*WORK ORDER*
Write out all of the records, keeping each one exactly as written.

*EXCERPTED RECORDS*
#####

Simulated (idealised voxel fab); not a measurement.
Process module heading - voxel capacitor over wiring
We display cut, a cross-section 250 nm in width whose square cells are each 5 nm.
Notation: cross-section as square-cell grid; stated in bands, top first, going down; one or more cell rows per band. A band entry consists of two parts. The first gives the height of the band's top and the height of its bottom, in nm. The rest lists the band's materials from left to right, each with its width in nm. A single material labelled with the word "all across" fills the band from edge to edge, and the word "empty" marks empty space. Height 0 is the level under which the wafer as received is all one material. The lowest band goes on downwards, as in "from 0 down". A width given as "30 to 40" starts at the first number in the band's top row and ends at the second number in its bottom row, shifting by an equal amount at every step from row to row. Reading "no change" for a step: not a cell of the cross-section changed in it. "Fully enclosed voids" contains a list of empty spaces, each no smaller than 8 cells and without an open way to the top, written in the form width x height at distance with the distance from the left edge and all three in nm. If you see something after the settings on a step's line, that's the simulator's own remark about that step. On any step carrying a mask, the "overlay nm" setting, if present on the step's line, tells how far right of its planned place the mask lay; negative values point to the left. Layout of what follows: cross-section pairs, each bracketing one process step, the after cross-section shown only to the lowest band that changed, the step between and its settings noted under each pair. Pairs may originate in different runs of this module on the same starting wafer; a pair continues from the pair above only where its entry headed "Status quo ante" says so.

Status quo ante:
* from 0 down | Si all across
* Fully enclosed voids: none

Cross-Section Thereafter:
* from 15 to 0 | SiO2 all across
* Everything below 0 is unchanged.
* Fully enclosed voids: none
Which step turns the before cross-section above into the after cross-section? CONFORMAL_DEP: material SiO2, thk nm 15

#####

*WRITTEN REPLY*
Simulated (idealised voxel fab); not a measurement.
Process module heading - voxel capacitor over wiring
We display cut, a cross-section 250 nm in width whose square cells are each 5 nm.
Notation: cross-section as square-cell grid; stated in bands, top first, going down; one or more cell rows per band. A band entry consists of two parts. The first gives the height of the band's top and the height of its bottom, in nm. The rest lists the band's materials from left to right, each with its width in nm. A single material labelled with the word "all across" fills the band from edge to edge, and the word "empty" marks empty space. Height 0 is the level under which the wafer as received is all one material. The lowest band goes on downwards, as in "from 0 down". A width given as "30 to 40" starts at the first number in the band's top row and ends at the second number in its bottom row, shifting by an equal amount at every step from row to row. Reading "no change" for a step: not a cell of the cross-section changed in it. "Fully enclosed voids" contains a list of empty spaces, each no smaller than 8 cells and without an open way to the top, written in the form width x height at distance with the distance from the left edge and all three in nm. If you see something after the settings on a step's line, that's the simulator's own remark about that step. On any step carrying a mask, the "overlay nm" setting, if present on the step's line, tells how far right of its planned place the mask lay; negative values point to the left. Layout of what follows: cross-section pairs, each bracketing one process step, the after cross-section shown only to the lowest band that changed, the step between and its settings noted under each pair. Pairs may originate in different runs of this module on the same starting wafer; a pair continues from the pair above only where its entry headed "Status quo ante" says so.

Status quo ante:
* from 0 down | Si all across
* Fully enclosed voids: none

Cross-Section Thereafter:
* from 15 to 0 | SiO2 all across
* Everything below 0 is unchanged.
* Fully enclosed voids: none
Which step turns the before cross-section above into the after cross-section? CONFORMAL_DEP: material SiO2, thk nm 15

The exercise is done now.